Dataset:
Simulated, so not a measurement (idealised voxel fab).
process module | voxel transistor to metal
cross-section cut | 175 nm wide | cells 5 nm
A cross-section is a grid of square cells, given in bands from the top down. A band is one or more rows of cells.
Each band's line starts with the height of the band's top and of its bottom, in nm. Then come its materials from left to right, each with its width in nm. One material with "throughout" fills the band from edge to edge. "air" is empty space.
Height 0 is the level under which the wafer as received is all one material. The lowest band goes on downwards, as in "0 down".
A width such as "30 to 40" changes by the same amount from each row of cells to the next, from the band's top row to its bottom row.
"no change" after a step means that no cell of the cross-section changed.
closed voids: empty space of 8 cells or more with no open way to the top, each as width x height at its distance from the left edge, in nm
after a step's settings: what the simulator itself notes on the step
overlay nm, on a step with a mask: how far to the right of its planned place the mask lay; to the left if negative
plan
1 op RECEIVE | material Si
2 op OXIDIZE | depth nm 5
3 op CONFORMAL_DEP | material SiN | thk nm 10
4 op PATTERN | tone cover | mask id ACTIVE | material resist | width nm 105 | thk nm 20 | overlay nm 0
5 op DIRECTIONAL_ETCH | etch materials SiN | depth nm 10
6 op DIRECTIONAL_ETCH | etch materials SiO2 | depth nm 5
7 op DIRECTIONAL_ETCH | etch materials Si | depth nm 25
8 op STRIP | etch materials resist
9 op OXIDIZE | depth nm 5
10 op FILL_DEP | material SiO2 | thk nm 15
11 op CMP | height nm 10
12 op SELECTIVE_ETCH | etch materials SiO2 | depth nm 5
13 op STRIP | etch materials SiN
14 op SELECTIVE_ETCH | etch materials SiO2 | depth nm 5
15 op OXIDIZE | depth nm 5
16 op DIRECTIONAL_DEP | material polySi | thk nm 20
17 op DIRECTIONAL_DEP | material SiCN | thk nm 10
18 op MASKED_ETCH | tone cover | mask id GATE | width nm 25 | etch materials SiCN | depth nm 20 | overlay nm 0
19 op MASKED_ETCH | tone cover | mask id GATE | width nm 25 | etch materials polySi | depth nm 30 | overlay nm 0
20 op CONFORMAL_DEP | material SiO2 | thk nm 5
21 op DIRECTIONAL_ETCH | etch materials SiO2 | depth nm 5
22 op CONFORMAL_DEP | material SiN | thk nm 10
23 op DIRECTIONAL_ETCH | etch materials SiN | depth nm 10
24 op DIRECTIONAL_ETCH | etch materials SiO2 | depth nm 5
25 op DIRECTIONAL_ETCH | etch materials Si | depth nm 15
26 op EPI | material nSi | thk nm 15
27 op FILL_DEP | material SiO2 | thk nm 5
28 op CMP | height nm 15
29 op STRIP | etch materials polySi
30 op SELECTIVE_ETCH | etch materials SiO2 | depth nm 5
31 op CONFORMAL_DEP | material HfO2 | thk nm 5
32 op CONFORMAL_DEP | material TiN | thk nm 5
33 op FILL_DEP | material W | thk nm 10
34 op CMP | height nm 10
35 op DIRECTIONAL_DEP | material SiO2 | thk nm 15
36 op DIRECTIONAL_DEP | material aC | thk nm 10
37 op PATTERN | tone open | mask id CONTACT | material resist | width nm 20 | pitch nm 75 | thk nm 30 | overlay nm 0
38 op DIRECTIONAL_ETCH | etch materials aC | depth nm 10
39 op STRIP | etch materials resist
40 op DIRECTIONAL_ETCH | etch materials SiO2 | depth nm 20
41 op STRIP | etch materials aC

Assigned task: Print exactly, and only, the lines beginning at the top of the listing and ending at the line with "6 op DIRECTIONAL_ETCH".

Task result:
Simulated, so not a measurement (idealised voxel fab).
process module | voxel transistor to metal
cross-section cut | 175 nm wide | cells 5 nm
A cross-section is a grid of square cells, given in bands from the top down. A band is one or more rows of cells.
Each band's line starts with the height of the band's top and of its bottom, in nm. Then come its materials from left to right, each with its width in nm. One material with "throughout" fills the band from edge to edge. "air" is empty space.
Height 0 is the level under which the wafer as received is all one material. The lowest band goes on downwards, as in "0 down".
A width such as "30 to 40" changes by the same amount from each row of cells to the next, from the band's top row to its bottom row.
"no change" after a step means that no cell of the cross-section changed.
closed voids: empty space of 8 cells or more with no open way to the top, each as width x height at its distance from the left edge, in nm
after a step's settings: what the simulator itself notes on the step
overlay nm, on a step with a mask: how far to the right of its planned place the mask lay; to the left if negative
plan
1 op RECEIVE | material Si
2 op OXIDIZE | depth nm 5
3 op CONFORMAL_DEP | material SiN | thk nm 10
4 op PATTERN | tone cover | mask id ACTIVE | material resist | width nm 105 | thk nm 20 | overlay nm 0
5 op DIRECTIONAL_ETCH | etch materials SiN | depth nm 10
6 op DIRECTIONAL_ETCH | etch materials SiO2 | depth nm 5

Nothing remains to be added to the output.